Content starts

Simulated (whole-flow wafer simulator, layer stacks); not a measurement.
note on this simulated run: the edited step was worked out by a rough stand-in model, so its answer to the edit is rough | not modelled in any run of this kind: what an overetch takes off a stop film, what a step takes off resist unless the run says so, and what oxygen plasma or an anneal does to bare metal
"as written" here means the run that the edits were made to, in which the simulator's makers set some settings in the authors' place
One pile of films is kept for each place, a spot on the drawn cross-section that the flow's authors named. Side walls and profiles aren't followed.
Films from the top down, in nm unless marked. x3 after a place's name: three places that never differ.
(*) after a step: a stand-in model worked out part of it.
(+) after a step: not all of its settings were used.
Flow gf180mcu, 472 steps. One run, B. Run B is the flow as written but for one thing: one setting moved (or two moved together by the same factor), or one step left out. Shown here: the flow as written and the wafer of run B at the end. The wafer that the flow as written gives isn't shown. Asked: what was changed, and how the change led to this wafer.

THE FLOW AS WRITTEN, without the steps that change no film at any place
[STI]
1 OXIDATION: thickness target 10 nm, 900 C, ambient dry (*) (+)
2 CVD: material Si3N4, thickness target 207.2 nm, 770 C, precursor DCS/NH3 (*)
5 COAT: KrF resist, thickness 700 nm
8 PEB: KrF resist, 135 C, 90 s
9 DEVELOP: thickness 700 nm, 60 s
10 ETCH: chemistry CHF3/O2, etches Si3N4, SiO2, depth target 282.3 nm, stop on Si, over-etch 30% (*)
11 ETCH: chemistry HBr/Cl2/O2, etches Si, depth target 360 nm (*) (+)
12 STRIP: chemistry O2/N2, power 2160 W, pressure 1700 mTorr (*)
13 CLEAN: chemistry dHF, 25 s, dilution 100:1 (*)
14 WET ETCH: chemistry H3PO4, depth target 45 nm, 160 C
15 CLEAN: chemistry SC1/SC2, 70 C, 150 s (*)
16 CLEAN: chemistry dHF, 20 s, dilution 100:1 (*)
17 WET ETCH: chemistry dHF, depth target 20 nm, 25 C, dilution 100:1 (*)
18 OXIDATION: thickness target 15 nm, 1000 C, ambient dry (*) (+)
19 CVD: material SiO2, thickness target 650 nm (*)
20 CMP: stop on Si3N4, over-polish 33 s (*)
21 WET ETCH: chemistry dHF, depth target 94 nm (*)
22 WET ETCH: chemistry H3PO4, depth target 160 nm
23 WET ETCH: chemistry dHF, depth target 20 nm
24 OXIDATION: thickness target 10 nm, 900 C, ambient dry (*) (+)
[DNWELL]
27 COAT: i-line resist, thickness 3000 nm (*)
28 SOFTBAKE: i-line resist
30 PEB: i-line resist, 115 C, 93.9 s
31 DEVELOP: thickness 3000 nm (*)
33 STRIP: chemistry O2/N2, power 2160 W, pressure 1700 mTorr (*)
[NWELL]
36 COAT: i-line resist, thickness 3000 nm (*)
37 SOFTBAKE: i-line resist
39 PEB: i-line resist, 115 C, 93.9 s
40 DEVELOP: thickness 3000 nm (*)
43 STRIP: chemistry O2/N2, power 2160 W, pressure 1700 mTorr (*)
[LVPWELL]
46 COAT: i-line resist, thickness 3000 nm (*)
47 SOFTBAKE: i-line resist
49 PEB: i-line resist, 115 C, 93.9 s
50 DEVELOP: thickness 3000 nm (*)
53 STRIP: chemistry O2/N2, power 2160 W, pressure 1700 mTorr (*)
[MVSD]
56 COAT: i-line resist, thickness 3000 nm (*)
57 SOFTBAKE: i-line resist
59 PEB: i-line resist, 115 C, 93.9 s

Content ends

* _Action item_: Write out only the lines that run from the line containing "46 COAT: i-line resist, thickness 3000 nm (*)" through the line containing "57 SOFTBAKE: i-line resist", both included, exactly as they appear above.

* _Response area_:
46 COAT: i-line resist, thickness 3000 nm (*)
47 SOFTBAKE: i-line resist
49 PEB: i-line resist, 115 C, 93.9 s
50 DEVELOP: thickness 3000 nm (*)
53 STRIP: chemistry O2/N2, power 2160 W, pressure 1700 mTorr (*)
[MVSD]
56 COAT: i-line resist, thickness 3000 nm (*)
57 SOFTBAKE: i-line resist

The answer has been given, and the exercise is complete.